=== Begin Enclosure ===

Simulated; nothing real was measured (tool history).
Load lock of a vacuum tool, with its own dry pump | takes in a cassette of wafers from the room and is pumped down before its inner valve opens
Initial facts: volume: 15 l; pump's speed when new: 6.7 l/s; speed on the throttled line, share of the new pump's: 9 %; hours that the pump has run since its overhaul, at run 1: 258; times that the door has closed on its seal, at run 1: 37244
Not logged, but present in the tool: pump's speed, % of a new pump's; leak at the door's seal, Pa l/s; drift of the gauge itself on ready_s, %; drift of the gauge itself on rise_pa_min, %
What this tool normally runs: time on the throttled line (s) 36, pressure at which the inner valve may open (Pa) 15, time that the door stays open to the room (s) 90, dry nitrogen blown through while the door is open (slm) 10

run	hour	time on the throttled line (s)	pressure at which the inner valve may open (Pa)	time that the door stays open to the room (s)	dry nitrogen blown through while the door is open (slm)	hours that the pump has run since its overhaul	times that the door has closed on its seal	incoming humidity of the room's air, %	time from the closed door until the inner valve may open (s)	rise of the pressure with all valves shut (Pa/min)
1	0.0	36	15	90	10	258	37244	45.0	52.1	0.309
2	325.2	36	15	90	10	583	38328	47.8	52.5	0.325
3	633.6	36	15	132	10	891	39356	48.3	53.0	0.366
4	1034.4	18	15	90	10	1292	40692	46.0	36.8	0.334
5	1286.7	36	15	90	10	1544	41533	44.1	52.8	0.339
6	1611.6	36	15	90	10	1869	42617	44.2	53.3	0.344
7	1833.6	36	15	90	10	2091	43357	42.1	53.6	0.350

=== End Enclosure ===

• WORK REQUEST
Where the line with "Load lock of" ends, your copy should end too; please return exactly the lines from the first line of the data through it.

• WRITTEN RESPONSE
Simulated; nothing real was measured (tool history).
Load lock of a vacuum tool, with its own dry pump | takes in a cassette of wafers from the room and is pumped down before its inner valve opens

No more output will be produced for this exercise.